******************************
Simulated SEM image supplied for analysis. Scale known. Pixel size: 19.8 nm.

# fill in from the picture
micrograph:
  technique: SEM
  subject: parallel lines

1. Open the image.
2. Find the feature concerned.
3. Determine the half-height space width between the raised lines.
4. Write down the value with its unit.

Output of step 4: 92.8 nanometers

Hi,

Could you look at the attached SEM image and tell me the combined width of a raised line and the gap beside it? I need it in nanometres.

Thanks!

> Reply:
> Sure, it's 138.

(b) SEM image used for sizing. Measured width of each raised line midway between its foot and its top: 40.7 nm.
******************************

REQUIREMENT -
Reply with an exact transcription of the material above.

TASK RESPONSE -
Simulated SEM image supplied for analysis. Scale known. Pixel size: 19.8 nm.

# fill in from the picture
micrograph:
  technique: SEM
  subject: parallel lines

1. Open the image.
2. Find the feature concerned.
3. Determine the half-height space width between the raised lines.
4. Write down the value with its unit.

Output of step 4: 92.8 nanometers

Hi,

Could you look at the attached SEM image and tell me the combined width of a raised line and the gap beside it? I need it in nanometres.

Thanks!

> Reply:
> Sure, it's 138.

(b) SEM image used for sizing. Measured width of each raised line midway between its foot and its top: 40.7 nm.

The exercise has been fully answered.